════════════════════
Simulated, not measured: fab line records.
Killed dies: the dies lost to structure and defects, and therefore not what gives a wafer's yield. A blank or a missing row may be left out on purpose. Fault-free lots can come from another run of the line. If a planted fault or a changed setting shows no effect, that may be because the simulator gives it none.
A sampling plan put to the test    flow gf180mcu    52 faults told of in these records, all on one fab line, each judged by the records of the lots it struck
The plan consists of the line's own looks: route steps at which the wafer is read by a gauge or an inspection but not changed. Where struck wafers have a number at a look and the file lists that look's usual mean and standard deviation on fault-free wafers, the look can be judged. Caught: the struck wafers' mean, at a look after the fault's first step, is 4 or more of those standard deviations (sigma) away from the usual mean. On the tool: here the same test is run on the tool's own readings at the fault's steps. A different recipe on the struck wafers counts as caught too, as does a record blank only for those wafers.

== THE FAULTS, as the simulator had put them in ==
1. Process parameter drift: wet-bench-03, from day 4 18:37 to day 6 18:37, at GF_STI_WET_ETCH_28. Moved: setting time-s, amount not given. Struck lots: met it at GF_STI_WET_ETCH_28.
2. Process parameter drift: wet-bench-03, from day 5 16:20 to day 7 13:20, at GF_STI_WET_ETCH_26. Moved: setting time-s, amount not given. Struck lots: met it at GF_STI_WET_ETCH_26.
════════════════════

• **Work task**: An exact repetition of all the entries is required.

• **Answer section**:
Simulated, not measured: fab line records.
Killed dies: the dies lost to structure and defects, and therefore not what gives a wafer's yield. A blank or a missing row may be left out on purpose. Fault-free lots can come from another run of the line. If a planted fault or a changed setting shows no effect, that may be because the simulator gives it none.
A sampling plan put to the test    flow gf180mcu    52 faults told of in these records, all on one fab line, each judged by the records of the lots it struck
The plan consists of the line's own looks: route steps at which the wafer is read by a gauge or an inspection but not changed. Where struck wafers have a number at a look and the file lists that look's usual mean and standard deviation on fault-free wafers, the look can be judged. Caught: the struck wafers' mean, at a look after the fault's first step, is 4 or more of those standard deviations (sigma) away from the usual mean. On the tool: here the same test is run on the tool's own readings at the fault's steps. A different recipe on the struck wafers counts as caught too, as does a record blank only for those wafers.

== THE FAULTS, as the simulator had put them in ==
1. Process parameter drift: wet-bench-03, from day 4 18:37 to day 6 18:37, at GF_STI_WET_ETCH_28. Moved: setting time-s, amount not given. Struck lots: met it at GF_STI_WET_ETCH_28.
2. Process parameter drift: wet-bench-03, from day 5 16:20 to day 7 13:20, at GF_STI_WET_ETCH_26. Moved: setting time-s, amount not given. Struck lots: met it at GF_STI_WET_ETCH_26.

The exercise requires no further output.